[Opening GIVEN ENTRIES section]

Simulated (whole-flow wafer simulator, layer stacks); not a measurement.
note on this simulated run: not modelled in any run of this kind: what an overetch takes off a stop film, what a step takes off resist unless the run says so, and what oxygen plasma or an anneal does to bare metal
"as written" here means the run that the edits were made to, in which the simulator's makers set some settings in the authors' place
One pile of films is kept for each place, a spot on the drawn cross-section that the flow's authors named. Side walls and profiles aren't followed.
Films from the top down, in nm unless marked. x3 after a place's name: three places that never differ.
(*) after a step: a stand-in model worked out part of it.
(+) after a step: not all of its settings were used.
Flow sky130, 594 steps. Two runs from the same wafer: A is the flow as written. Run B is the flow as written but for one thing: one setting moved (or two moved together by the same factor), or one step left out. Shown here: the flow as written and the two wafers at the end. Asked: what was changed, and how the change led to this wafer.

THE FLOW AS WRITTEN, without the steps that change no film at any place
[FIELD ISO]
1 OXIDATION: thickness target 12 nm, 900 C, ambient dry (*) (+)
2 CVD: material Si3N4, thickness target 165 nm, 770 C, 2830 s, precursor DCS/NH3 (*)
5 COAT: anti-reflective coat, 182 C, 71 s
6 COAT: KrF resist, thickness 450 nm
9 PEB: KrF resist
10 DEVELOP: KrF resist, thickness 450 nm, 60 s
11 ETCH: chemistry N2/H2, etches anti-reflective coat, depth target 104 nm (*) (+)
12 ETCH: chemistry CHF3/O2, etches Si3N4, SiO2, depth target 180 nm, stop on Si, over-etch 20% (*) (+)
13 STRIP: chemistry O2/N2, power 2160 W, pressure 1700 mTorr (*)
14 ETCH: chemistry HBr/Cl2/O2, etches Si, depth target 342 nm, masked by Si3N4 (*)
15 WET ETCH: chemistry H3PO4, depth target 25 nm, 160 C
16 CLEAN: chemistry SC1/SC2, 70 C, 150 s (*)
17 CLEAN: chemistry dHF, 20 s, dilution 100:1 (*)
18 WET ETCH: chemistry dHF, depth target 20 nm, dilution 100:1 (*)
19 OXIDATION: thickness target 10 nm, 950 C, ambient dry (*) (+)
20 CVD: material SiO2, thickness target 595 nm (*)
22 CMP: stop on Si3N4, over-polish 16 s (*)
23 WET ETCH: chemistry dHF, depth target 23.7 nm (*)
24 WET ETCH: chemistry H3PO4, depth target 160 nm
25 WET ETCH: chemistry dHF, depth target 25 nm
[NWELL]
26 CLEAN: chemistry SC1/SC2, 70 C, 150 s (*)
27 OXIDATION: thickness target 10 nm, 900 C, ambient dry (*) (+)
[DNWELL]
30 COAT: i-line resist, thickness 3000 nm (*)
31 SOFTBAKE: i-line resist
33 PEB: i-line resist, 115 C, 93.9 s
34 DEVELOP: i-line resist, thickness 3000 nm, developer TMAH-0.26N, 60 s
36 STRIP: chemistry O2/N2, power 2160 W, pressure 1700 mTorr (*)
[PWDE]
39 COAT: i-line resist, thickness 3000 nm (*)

[Closing GIVEN ENTRIES section]

» WORK ORDER:
Each line from the start of the records through the line holding "16 CLEAN: chemistry SC1/SC2, 70 C, 150 s (*)" must be returned exactly; nothing else belongs in the answer.

» WRITTEN ANSWER:
Simulated (whole-flow wafer simulator, layer stacks); not a measurement.
note on this simulated run: not modelled in any run of this kind: what an overetch takes off a stop film, what a step takes off resist unless the run says so, and what oxygen plasma or an anneal does to bare metal
"as written" here means the run that the edits were made to, in which the simulator's makers set some settings in the authors' place
One pile of films is kept for each place, a spot on the drawn cross-section that the flow's authors named. Side walls and profiles aren't followed.
Films from the top down, in nm unless marked. x3 after a place's name: three places that never differ.
(*) after a step: a stand-in model worked out part of it.
(+) after a step: not all of its settings were used.
Flow sky130, 594 steps. Two runs from the same wafer: A is the flow as written. Run B is the flow as written but for one thing: one setting moved (or two moved together by the same factor), or one step left out. Shown here: the flow as written and the two wafers at the end. Asked: what was changed, and how the change led to this wafer.

THE FLOW AS WRITTEN, without the steps that change no film at any place
[FIELD ISO]
1 OXIDATION: thickness target 12 nm, 900 C, ambient dry (*) (+)
2 CVD: material Si3N4, thickness target 165 nm, 770 C, 2830 s, precursor DCS/NH3 (*)
5 COAT: anti-reflective coat, 182 C, 71 s
6 COAT: KrF resist, thickness 450 nm
9 PEB: KrF resist
10 DEVELOP: KrF resist, thickness 450 nm, 60 s
11 ETCH: chemistry N2/H2, etches anti-reflective coat, depth target 104 nm (*) (+)
12 ETCH: chemistry CHF3/O2, etches Si3N4, SiO2, depth target 180 nm, stop on Si, over-etch 20% (*) (+)
13 STRIP: chemistry O2/N2, power 2160 W, pressure 1700 mTorr (*)
14 ETCH: chemistry HBr/Cl2/O2, etches Si, depth target 342 nm, masked by Si3N4 (*)
15 WET ETCH: chemistry H3PO4, depth target 25 nm, 160 C
16 CLEAN: chemistry SC1/SC2, 70 C, 150 s (*)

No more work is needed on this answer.